RECORD EXTRACTS –
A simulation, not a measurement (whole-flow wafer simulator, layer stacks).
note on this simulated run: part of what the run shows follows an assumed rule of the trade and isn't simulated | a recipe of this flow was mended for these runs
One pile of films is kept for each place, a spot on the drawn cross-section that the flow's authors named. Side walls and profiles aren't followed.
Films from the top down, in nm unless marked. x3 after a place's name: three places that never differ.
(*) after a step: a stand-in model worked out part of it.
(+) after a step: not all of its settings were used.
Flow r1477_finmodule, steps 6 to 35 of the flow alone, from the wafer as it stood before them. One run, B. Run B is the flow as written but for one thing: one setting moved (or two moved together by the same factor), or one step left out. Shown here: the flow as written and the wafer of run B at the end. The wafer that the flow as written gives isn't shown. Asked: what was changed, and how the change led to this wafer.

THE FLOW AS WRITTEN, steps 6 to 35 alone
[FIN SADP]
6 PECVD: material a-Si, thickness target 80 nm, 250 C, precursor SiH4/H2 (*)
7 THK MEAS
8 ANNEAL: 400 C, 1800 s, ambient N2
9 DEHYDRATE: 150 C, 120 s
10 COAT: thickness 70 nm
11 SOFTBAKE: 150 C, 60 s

WORK INSTRUCTION – Lines after the one containing "10 COAT: thickness 70 nm" are not wanted; repeat exactly each line above from the first up to and including it.

ANSWER AREA –
A simulation, not a measurement (whole-flow wafer simulator, layer stacks).
note on this simulated run: part of what the run shows follows an assumed rule of the trade and isn't simulated | a recipe of this flow was mended for these runs
One pile of films is kept for each place, a spot on the drawn cross-section that the flow's authors named. Side walls and profiles aren't followed.
Films from the top down, in nm unless marked. x3 after a place's name: three places that never differ.
(*) after a step: a stand-in model worked out part of it.
(+) after a step: not all of its settings were used.
Flow r1477_finmodule, steps 6 to 35 of the flow alone, from the wafer as it stood before them. One run, B. Run B is the flow as written but for one thing: one setting moved (or two moved together by the same factor), or one step left out. Shown here: the flow as written and the wafer of run B at the end. The wafer that the flow as written gives isn't shown. Asked: what was changed, and how the change led to this wafer.

THE FLOW AS WRITTEN, steps 6 to 35 alone
[FIN SADP]
6 PECVD: material a-Si, thickness target 80 nm, 250 C, precursor SiH4/H2 (*)
7 THK MEAS
8 ANNEAL: 400 C, 1800 s, ambient N2
9 DEHYDRATE: 150 C, 120 s
10 COAT: thickness 70 nm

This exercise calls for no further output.